>>>>>
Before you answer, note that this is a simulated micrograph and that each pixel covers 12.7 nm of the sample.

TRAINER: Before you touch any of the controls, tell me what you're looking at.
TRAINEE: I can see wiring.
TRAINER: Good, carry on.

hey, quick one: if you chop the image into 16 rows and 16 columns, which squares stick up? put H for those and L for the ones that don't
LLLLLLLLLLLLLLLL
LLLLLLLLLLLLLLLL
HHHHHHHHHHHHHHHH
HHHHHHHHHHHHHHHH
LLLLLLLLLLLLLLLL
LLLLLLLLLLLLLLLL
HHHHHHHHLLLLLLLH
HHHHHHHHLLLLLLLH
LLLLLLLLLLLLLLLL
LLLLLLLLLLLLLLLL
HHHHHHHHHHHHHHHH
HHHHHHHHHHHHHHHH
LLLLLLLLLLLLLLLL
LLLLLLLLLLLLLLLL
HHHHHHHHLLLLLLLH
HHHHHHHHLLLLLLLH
<<<<<

• [Requirement] Transcribe the records exactly as they appear.

• [Solution]
Before you answer, note that this is a simulated micrograph and that each pixel covers 12.7 nm of the sample.

TRAINER: Before you touch any of the controls, tell me what you're looking at.
TRAINEE: I can see wiring.
TRAINER: Good, carry on.

hey, quick one: if you chop the image into 16 rows and 16 columns, which squares stick up? put H for those and L for the ones that don't
LLLLLLLLLLLLLLLL
LLLLLLLLLLLLLLLL
HHHHHHHHHHHHHHHH
HHHHHHHHHHHHHHHH
LLLLLLLLLLLLLLLL
LLLLLLLLLLLLLLLL
HHHHHHHHLLLLLLLH
HHHHHHHHLLLLLLLH
LLLLLLLLLLLLLLLL
LLLLLLLLLLLLLLLL
HHHHHHHHHHHHHHHH
HHHHHHHHHHHHHHHH
LLLLLLLLLLLLLLLL
LLLLLLLLLLLLLLLL
HHHHHHHHLLLLLLLH
HHHHHHHHLLLLLLLH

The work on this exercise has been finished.